##############################

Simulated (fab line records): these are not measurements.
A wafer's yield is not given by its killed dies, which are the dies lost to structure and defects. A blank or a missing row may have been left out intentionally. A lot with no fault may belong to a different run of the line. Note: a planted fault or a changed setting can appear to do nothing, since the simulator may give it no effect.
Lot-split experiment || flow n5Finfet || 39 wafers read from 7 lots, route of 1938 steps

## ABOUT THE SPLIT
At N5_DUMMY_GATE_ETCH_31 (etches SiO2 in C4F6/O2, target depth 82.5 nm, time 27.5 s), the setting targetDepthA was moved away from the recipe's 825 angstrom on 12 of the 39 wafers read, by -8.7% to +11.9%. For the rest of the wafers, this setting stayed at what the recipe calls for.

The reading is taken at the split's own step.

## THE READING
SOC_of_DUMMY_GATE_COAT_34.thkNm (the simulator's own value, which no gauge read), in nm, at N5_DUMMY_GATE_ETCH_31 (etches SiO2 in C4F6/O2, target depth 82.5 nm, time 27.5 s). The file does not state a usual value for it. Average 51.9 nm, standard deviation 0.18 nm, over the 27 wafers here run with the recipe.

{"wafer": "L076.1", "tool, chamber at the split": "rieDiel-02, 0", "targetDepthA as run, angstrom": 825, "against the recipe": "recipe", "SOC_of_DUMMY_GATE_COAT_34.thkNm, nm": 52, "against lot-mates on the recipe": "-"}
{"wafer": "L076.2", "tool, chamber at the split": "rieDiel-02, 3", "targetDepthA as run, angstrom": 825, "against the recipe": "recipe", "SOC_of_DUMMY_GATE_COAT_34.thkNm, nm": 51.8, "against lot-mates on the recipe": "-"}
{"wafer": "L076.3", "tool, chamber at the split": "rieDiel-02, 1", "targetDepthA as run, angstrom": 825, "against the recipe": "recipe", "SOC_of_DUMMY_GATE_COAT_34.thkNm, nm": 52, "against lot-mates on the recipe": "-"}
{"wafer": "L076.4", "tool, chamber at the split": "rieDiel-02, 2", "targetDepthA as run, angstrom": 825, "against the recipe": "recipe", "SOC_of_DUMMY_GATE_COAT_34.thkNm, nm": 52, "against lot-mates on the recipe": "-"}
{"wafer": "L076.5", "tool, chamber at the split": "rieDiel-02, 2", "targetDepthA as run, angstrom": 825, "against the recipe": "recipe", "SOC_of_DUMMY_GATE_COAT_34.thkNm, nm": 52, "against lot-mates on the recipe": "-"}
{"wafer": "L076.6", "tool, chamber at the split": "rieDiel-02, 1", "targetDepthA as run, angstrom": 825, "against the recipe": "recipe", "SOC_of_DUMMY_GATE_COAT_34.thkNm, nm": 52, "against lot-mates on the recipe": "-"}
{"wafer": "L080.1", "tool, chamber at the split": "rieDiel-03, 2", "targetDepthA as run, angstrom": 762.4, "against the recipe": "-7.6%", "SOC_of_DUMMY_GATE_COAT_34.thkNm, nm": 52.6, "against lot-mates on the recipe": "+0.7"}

##############################

From the first line of the data above through the line containing "A wafer's yield", repeat each line exactly, and add nothing.

ANSWER AREA ::
Simulated (fab line records): these are not measurements.
A wafer's yield is not given by its killed dies, which are the dies lost to structure and defects. A blank or a missing row may have been left out intentionally. A lot with no fault may belong to a different run of the line. Note: a planted fault or a changed setting can appear to do nothing, since the simulator may give it no effect.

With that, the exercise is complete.